───── Listed records ─────

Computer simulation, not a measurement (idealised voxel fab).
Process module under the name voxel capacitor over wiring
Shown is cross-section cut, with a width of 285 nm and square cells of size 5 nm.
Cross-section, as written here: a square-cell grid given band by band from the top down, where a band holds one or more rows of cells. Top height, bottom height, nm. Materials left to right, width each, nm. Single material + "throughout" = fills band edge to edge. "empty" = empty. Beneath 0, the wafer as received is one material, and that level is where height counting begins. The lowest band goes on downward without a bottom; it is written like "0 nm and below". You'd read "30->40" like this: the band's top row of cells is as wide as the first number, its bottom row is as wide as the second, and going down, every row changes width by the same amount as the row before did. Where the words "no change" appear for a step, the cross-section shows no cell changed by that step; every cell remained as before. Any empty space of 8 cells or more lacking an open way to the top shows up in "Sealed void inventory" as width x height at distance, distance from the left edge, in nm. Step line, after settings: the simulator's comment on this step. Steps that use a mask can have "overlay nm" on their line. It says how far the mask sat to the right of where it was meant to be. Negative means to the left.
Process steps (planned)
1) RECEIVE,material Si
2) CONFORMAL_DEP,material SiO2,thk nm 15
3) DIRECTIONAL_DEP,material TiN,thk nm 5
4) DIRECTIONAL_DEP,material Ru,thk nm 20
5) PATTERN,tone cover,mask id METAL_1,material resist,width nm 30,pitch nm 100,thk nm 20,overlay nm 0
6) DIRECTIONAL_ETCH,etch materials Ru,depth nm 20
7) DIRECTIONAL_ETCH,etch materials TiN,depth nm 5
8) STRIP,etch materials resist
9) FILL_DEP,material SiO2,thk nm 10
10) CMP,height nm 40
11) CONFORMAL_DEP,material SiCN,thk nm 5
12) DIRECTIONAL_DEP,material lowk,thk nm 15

─────

Work request - Set down the entries above once more, verbatim.

Task solution -
Computer simulation, not a measurement (idealised voxel fab).
Process module under the name voxel capacitor over wiring
Shown is cross-section cut, with a width of 285 nm and square cells of size 5 nm.
Cross-section, as written here: a square-cell grid given band by band from the top down, where a band holds one or more rows of cells. Top height, bottom height, nm. Materials left to right, width each, nm. Single material + "throughout" = fills band edge to edge. "empty" = empty. Beneath 0, the wafer as received is one material, and that level is where height counting begins. The lowest band goes on downward without a bottom; it is written like "0 nm and below". You'd read "30->40" like this: the band's top row of cells is as wide as the first number, its bottom row is as wide as the second, and going down, every row changes width by the same amount as the row before did. Where the words "no change" appear for a step, the cross-section shows no cell changed by that step; every cell remained as before. Any empty space of 8 cells or more lacking an open way to the top shows up in "Sealed void inventory" as width x height at distance, distance from the left edge, in nm. Step line, after settings: the simulator's comment on this step. Steps that use a mask can have "overlay nm" on their line. It says how far the mask sat to the right of where it was meant to be. Negative means to the left.
Process steps (planned)
1) RECEIVE,material Si
2) CONFORMAL_DEP,material SiO2,thk nm 15
3) DIRECTIONAL_DEP,material TiN,thk nm 5
4) DIRECTIONAL_DEP,material Ru,thk nm 20
5) PATTERN,tone cover,mask id METAL_1,material resist,width nm 30,pitch nm 100,thk nm 20,overlay nm 0
6) DIRECTIONAL_ETCH,etch materials Ru,depth nm 20
7) DIRECTIONAL_ETCH,etch materials TiN,depth nm 5
8) STRIP,etch materials resist
9) FILL_DEP,material SiO2,thk nm 10
10) CMP,height nm 40
11) CONFORMAL_DEP,material SiCN,thk nm 5
12) DIRECTIONAL_DEP,material lowk,thk nm 15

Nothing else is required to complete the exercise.